Action item
In the entries below, find the line with "0.3018 | 6.42 |" and the line with "0.7677 | 6.47 |". Reproduce those two lines and every line between them exactly, and nothing more.

Given information
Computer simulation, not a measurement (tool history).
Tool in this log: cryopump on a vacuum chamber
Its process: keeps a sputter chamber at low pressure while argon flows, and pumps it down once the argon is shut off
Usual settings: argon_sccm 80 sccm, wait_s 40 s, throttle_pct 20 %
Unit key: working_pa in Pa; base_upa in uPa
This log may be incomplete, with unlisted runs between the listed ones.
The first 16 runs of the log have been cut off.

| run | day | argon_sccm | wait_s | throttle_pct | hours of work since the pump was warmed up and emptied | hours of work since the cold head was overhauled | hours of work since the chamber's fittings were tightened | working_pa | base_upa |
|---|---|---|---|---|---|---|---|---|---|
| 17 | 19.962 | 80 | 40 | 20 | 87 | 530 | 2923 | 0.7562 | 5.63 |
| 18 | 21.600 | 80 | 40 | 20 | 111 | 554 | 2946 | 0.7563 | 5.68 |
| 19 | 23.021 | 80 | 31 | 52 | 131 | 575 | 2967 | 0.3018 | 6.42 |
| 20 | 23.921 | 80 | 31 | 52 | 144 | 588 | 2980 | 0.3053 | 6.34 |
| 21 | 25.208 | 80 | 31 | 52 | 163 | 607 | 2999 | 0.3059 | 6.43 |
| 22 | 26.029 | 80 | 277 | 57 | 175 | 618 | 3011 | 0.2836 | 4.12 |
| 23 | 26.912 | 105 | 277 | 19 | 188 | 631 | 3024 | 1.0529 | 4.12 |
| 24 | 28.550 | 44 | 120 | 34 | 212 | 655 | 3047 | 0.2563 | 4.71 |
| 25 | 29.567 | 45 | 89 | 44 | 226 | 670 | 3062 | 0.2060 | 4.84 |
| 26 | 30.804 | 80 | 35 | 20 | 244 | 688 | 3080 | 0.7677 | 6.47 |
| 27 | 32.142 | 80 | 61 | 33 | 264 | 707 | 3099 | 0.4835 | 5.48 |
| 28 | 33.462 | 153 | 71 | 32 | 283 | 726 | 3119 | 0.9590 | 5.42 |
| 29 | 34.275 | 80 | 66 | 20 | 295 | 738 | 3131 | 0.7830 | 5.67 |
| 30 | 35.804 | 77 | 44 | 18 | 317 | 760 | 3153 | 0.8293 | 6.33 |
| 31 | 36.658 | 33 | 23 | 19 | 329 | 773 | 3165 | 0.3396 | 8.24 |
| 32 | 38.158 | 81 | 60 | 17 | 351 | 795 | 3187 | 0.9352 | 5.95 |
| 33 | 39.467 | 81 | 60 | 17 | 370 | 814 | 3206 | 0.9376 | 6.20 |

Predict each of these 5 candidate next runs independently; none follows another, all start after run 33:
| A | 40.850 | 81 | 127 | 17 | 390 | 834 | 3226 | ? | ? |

Your solution
| 19 | 23.021 | 80 | 31 | 52 | 131 | 575 | 2967 | 0.3018 | 6.42 |
| 20 | 23.921 | 80 | 31 | 52 | 144 | 588 | 2980 | 0.3053 | 6.34 |
| 21 | 25.208 | 80 | 31 | 52 | 163 | 607 | 2999 | 0.3059 | 6.43 |
| 22 | 26.029 | 80 | 277 | 57 | 175 | 618 | 3011 | 0.2836 | 4.12 |
| 23 | 26.912 | 105 | 277 | 19 | 188 | 631 | 3024 | 1.0529 | 4.12 |
| 24 | 28.550 | 44 | 120 | 34 | 212 | 655 | 3047 | 0.2563 | 4.71 |
| 25 | 29.567 | 45 | 89 | 44 | 226 | 670 | 3062 | 0.2060 | 4.84 |
| 26 | 30.804 | 80 | 35 | 20 | 244 | 688 | 3080 | 0.7677 | 6.47 |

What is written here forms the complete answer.